Excerpted records:
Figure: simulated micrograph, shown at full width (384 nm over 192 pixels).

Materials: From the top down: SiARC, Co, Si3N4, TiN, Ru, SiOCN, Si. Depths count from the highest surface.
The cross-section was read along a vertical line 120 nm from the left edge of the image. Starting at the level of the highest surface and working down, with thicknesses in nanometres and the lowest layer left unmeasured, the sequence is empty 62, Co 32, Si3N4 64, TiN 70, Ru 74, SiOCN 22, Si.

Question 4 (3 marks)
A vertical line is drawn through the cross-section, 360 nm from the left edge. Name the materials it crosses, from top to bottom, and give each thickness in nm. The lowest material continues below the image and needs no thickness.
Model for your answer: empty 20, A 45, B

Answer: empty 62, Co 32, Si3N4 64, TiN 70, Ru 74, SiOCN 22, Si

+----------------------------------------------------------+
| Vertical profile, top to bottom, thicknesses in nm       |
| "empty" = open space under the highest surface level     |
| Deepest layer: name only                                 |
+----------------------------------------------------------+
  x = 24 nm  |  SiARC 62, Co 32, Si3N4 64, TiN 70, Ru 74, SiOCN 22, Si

Requirement:
Please repeat every record above word for word.

Response box:
Figure: simulated micrograph, shown at full width (384 nm over 192 pixels).

Materials: From the top down: SiARC, Co, Si3N4, TiN, Ru, SiOCN, Si. Depths count from the highest surface.
The cross-section was read along a vertical line 120 nm from the left edge of the image. Starting at the level of the highest surface and working down, with thicknesses in nanometres and the lowest layer left unmeasured, the sequence is empty 62, Co 32, Si3N4 64, TiN 70, Ru 74, SiOCN 22, Si.

Question 4 (3 marks)
A vertical line is drawn through the cross-section, 360 nm from the left edge. Name the materials it crosses, from top to bottom, and give each thickness in nm. The lowest material continues below the image and needs no thickness.
Model for your answer: empty 20, A 45, B

Answer: empty 62, Co 32, Si3N4 64, TiN 70, Ru 74, SiOCN 22, Si

+----------------------------------------------------------+
| Vertical profile, top to bottom, thicknesses in nm       |
| "empty" = open space under the highest surface level     |
| Deepest layer: name only                                 |
+----------------------------------------------------------+
  x = 24 nm  |  SiARC 62, Co 32, Si3N4 64, TiN 70, Ru 74, SiOCN 22, Si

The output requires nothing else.